*Dataset*:
------------------------------------------------------------------------

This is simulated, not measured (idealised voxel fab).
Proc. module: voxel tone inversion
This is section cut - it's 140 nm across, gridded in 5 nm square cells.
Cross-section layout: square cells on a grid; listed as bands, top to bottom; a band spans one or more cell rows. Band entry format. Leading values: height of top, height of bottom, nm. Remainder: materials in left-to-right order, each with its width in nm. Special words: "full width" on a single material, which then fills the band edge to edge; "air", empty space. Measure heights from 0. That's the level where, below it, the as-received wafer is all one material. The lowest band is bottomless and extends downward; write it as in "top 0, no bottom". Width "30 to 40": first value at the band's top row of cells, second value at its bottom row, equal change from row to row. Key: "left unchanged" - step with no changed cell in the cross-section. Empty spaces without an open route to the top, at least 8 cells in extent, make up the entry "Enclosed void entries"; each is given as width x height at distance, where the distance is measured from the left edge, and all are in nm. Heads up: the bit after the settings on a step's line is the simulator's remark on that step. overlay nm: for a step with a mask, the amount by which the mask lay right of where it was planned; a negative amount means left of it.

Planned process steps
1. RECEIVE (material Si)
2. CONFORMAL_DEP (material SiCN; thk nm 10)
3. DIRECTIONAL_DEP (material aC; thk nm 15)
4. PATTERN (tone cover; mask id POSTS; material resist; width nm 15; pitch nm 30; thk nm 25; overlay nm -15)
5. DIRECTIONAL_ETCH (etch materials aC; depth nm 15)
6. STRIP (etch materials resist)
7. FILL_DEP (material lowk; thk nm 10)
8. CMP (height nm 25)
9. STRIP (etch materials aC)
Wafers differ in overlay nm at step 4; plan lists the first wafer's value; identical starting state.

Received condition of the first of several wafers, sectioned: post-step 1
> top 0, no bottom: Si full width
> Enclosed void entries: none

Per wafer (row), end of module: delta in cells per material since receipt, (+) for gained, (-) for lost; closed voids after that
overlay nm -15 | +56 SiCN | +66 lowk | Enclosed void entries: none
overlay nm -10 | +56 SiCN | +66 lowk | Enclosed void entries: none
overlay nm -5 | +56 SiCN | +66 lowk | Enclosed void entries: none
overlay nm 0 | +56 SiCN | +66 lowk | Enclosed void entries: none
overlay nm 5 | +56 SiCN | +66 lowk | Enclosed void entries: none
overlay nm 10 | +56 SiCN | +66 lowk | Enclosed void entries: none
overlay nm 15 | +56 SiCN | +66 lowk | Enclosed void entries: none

------------------------------------------------------------------------

*Assignment*:
In the data above, find the line that contains "This is section", then reproduce exactly every line from the first line through that line.

*Exercise output*:
This is simulated, not measured (idealised voxel fab).
Proc. module: voxel tone inversion
This is section cut - it's 140 nm across, gridded in 5 nm square cells.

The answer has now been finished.